Assignment
Could you repeat every record exactly as it appears?

-------- Source data --------

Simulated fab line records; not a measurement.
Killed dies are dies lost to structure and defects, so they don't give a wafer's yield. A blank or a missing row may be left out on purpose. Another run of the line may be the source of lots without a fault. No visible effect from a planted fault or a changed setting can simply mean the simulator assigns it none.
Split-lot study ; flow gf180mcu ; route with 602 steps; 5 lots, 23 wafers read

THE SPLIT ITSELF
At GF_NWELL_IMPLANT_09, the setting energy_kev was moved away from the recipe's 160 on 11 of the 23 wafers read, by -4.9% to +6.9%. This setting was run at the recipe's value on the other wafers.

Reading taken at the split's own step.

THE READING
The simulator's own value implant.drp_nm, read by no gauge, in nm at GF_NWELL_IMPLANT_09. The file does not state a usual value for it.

--------

Response area
Simulated fab line records; not a measurement.
Killed dies are dies lost to structure and defects, so they don't give a wafer's yield. A blank or a missing row may be left out on purpose. Another run of the line may be the source of lots without a fault. No visible effect from a planted fault or a changed setting can simply mean the simulator assigns it none.
Split-lot study ; flow gf180mcu ; route with 602 steps; 5 lots, 23 wafers read

THE SPLIT ITSELF
At GF_NWELL_IMPLANT_09, the setting energy_kev was moved away from the recipe's 160 on 11 of the 23 wafers read, by -4.9% to +6.9%. This setting was run at the recipe's value on the other wafers.

Reading taken at the split's own step.

THE READING
The simulator's own value implant.drp_nm, read by no gauge, in nm at GF_NWELL_IMPLANT_09. The file does not state a usual value for it.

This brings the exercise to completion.